▸ **WORK INSTRUCTION**
Each entry must be copied exactly, without omission.

▸ **PROVIDED DATA**
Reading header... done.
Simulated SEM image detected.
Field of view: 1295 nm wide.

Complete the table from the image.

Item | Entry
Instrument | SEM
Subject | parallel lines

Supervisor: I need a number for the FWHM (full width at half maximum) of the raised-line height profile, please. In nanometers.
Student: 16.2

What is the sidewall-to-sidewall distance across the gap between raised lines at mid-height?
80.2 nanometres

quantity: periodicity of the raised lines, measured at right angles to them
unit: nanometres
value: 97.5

▸ **WORKED SOLUTION**
Reading header... done.
Simulated SEM image detected.
Field of view: 1295 nm wide.

Complete the table from the image.

Item | Entry
Instrument | SEM
Subject | parallel lines

Supervisor: I need a number for the FWHM (full width at half maximum) of the raised-line height profile, please. In nanometers.
Student: 16.2

What is the sidewall-to-sidewall distance across the gap between raised lines at mid-height?
80.2 nanometres

quantity: periodicity of the raised lines, measured at right angles to them
unit: nanometres
value: 97.5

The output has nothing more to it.